Word for word, restate the lines from the start of the data down to the line with "Not every run", both included.

_Material shown_
= = = =
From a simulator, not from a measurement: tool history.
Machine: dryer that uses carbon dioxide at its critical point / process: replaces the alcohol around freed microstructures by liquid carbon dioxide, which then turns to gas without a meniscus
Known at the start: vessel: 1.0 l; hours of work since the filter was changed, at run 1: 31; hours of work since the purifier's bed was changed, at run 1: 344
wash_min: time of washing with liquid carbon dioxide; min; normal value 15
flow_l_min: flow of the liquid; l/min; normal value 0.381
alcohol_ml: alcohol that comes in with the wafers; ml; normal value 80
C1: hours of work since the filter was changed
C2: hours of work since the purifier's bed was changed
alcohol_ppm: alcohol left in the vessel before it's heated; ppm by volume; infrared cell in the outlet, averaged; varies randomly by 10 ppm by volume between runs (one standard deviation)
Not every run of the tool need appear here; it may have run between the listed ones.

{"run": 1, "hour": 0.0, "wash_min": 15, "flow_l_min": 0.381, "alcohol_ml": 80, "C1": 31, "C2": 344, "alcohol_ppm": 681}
= = = =

_Solution_
From a simulator, not from a measurement: tool history.
Machine: dryer that uses carbon dioxide at its critical point / process: replaces the alcohol around freed microstructures by liquid carbon dioxide, which then turns to gas without a meniscus
Known at the start: vessel: 1.0 l; hours of work since the filter was changed, at run 1: 31; hours of work since the purifier's bed was changed, at run 1: 344
wash_min: time of washing with liquid carbon dioxide; min; normal value 15
flow_l_min: flow of the liquid; l/min; normal value 0.381
alcohol_ml: alcohol that comes in with the wafers; ml; normal value 80
C1: hours of work since the filter was changed
C2: hours of work since the purifier's bed was changed
alcohol_ppm: alcohol left in the vessel before it's heated; ppm by volume; infrared cell in the outlet, averaged; varies randomly by 10 ppm by volume between runs (one standard deviation)
Not every run of the tool need appear here; it may have run between the listed ones.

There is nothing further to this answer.